Segment Start: SOURCE INFORMATION
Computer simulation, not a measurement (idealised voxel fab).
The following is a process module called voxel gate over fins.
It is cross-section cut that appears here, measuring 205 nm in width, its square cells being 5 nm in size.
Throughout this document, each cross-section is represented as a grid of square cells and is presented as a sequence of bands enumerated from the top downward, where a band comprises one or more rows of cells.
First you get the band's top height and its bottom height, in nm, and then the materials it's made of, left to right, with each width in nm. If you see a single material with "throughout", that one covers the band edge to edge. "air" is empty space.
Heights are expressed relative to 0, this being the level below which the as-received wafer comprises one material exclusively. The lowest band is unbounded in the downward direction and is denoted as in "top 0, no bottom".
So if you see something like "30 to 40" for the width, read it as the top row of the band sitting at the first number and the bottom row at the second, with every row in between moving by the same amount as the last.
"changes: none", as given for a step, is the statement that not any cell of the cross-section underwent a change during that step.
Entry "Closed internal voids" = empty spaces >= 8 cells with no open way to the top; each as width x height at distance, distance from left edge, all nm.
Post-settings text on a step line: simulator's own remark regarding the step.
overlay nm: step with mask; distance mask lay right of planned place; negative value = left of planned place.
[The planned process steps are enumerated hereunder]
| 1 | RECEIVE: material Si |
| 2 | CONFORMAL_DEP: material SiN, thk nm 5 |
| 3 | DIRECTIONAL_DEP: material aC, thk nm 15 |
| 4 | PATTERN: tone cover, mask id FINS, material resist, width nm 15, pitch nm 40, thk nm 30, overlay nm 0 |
Segment End: SOURCE INFORMATION

# WORK ORDER:
Copy out each line of the data above, exactly, if it lies between the line holding "overlay nm: step" and the line holding "thk nm 15 |", inclusive; copy no other line.

# RESPONSE:
overlay nm: step with mask; distance mask lay right of planned place; negative value = left of planned place.
[The planned process steps are enumerated hereunder]
| 1 | RECEIVE: material Si |
| 2 | CONFORMAL_DEP: material SiN, thk nm 5 |
| 3 | DIRECTIONAL_DEP: material aC, thk nm 15 |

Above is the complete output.